DATA PROVIDED:
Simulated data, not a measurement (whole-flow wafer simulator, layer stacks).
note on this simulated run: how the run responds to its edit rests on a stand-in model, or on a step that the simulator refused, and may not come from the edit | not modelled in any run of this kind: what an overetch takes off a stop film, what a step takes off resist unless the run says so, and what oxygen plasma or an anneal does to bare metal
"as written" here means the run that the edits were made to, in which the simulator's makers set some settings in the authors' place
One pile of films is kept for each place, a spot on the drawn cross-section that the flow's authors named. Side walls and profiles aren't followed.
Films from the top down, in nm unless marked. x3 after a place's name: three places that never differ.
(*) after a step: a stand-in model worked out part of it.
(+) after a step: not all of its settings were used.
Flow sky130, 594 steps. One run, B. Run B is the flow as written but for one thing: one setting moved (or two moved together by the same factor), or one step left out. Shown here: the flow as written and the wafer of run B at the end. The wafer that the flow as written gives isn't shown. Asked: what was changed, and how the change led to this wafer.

ASSIGNMENT: Give back the full listing exactly as it stands above.

RESPONSE:
Simulated data, not a measurement (whole-flow wafer simulator, layer stacks).
note on this simulated run: how the run responds to its edit rests on a stand-in model, or on a step that the simulator refused, and may not come from the edit | not modelled in any run of this kind: what an overetch takes off a stop film, what a step takes off resist unless the run says so, and what oxygen plasma or an anneal does to bare metal
"as written" here means the run that the edits were made to, in which the simulator's makers set some settings in the authors' place
One pile of films is kept for each place, a spot on the drawn cross-section that the flow's authors named. Side walls and profiles aren't followed.
Films from the top down, in nm unless marked. x3 after a place's name: three places that never differ.
(*) after a step: a stand-in model worked out part of it.
(+) after a step: not all of its settings were used.
Flow sky130, 594 steps. One run, B. Run B is the flow as written but for one thing: one setting moved (or two moved together by the same factor), or one step left out. Shown here: the flow as written and the wafer of run B at the end. The wafer that the flow as written gives isn't shown. Asked: what was changed, and how the change led to this wafer.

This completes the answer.